====== EXERCISE DATA ======
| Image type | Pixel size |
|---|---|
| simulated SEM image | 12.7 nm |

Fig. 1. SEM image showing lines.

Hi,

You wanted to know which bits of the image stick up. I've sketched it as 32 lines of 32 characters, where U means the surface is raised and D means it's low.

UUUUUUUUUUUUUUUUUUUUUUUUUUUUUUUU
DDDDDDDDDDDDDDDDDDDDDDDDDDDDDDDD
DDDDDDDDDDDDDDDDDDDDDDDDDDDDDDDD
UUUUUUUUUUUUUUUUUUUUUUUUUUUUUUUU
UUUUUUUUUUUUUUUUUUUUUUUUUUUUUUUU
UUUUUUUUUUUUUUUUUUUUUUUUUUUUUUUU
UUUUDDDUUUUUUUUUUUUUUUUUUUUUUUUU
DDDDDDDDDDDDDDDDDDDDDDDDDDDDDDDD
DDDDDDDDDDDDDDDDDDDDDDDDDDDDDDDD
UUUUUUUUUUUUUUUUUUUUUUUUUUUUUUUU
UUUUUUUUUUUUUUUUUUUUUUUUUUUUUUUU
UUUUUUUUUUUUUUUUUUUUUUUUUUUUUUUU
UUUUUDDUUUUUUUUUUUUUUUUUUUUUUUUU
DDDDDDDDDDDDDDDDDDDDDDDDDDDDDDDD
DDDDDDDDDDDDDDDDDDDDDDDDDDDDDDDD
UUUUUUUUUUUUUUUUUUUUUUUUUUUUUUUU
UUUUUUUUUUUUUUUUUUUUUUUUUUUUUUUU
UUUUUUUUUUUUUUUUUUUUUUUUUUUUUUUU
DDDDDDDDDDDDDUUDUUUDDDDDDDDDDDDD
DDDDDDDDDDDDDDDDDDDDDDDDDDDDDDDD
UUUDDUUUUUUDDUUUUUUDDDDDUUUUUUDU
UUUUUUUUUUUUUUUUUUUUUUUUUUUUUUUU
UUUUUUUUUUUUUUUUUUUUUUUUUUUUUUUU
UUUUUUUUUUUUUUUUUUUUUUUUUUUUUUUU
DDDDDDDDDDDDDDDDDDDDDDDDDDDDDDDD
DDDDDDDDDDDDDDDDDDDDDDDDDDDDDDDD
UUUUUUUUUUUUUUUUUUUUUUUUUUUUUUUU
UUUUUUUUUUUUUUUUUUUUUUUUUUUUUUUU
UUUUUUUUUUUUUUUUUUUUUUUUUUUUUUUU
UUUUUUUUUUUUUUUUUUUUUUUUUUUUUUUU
======

[EXERCISE]: Transcribe, please, every line from the first line of the listing above through the line with "UUUUUDDUUUUUUUUUUUUUUUUUUUUUUUUU". Keep both ends and nothing else.

[TASK ANSWER]:
| Image type | Pixel size |
|---|---|
| simulated SEM image | 12.7 nm |

Fig. 1. SEM image showing lines.

Hi,

You wanted to know which bits of the image stick up. I've sketched it as 32 lines of 32 characters, where U means the surface is raised and D means it's low.

UUUUUUUUUUUUUUUUUUUUUUUUUUUUUUUU
DDDDDDDDDDDDDDDDDDDDDDDDDDDDDDDD
DDDDDDDDDDDDDDDDDDDDDDDDDDDDDDDD
UUUUUUUUUUUUUUUUUUUUUUUUUUUUUUUU
UUUUUUUUUUUUUUUUUUUUUUUUUUUUUUUU
UUUUUUUUUUUUUUUUUUUUUUUUUUUUUUUU
UUUUDDDUUUUUUUUUUUUUUUUUUUUUUUUU
DDDDDDDDDDDDDDDDDDDDDDDDDDDDDDDD
DDDDDDDDDDDDDDDDDDDDDDDDDDDDDDDD
UUUUUUUUUUUUUUUUUUUUUUUUUUUUUUUU
UUUUUUUUUUUUUUUUUUUUUUUUUUUUUUUU
UUUUUUUUUUUUUUUUUUUUUUUUUUUUUUUU
UUUUUDDUUUUUUUUUUUUUUUUUUUUUUUUU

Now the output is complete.